Work instruction ::
After locating the line with "route steps=1302 shown" in the data that follows, return it and every later line exactly, up to and including the line with "start_h: the number".

-=-=-=-=-

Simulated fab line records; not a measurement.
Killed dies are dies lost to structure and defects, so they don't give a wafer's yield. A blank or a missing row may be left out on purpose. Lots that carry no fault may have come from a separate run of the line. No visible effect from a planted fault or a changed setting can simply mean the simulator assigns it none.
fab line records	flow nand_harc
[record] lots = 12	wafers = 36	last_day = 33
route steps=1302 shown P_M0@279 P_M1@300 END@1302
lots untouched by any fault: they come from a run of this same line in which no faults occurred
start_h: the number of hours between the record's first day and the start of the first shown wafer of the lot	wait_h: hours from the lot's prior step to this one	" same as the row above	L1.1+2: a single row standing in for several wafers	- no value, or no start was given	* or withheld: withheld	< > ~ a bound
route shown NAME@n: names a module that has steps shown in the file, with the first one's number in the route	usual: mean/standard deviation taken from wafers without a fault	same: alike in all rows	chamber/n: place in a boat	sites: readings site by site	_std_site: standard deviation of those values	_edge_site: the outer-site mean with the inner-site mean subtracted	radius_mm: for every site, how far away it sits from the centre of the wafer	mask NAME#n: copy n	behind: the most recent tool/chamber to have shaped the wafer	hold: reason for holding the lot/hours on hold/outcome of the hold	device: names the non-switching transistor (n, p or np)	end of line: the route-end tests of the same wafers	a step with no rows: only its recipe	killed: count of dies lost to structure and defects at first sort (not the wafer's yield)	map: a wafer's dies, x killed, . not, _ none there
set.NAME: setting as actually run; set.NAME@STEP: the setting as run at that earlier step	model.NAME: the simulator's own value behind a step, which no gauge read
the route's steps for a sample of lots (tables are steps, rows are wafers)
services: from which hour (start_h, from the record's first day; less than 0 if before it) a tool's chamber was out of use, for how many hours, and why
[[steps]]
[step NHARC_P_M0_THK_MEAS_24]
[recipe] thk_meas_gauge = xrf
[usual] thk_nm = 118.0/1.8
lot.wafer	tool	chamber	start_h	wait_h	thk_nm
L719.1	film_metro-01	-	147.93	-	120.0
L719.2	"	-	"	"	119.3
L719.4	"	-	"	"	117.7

-=-=-=-=-

Written response ::
route steps=1302 shown P_M0@279 P_M1@300 END@1302
lots untouched by any fault: they come from a run of this same line in which no faults occurred
start_h: the number of hours between the record's first day and the start of the first shown wafer of the lot	wait_h: hours from the lot's prior step to this one	" same as the row above	L1.1+2: a single row standing in for several wafers	- no value, or no start was given	* or withheld: withheld	< > ~ a bound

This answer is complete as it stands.